Print the listing below from its opening line through the line holding "centre || 230 nm", both ends included.

-- Provided data follows --

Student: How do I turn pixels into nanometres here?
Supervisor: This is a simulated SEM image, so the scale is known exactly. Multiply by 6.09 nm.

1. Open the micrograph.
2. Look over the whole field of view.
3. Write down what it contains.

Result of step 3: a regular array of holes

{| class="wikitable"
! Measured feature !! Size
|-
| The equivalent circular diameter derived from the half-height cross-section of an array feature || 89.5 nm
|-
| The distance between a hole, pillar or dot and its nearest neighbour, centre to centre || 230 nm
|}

-- Provided data concluded --

- Written solution
Student: How do I turn pixels into nanometres here?
Supervisor: This is a simulated SEM image, so the scale is known exactly. Multiply by 6.09 nm.

1. Open the micrograph.
2. Look over the whole field of view.
3. Write down what it contains.

Result of step 3: a regular array of holes

{| class="wikitable"
! Measured feature !! Size
|-
| The equivalent circular diameter derived from the half-height cross-section of an array feature || 89.5 nm
|-
| The distance between a hole, pillar or dot and its nearest neighbour, centre to centre || 230 nm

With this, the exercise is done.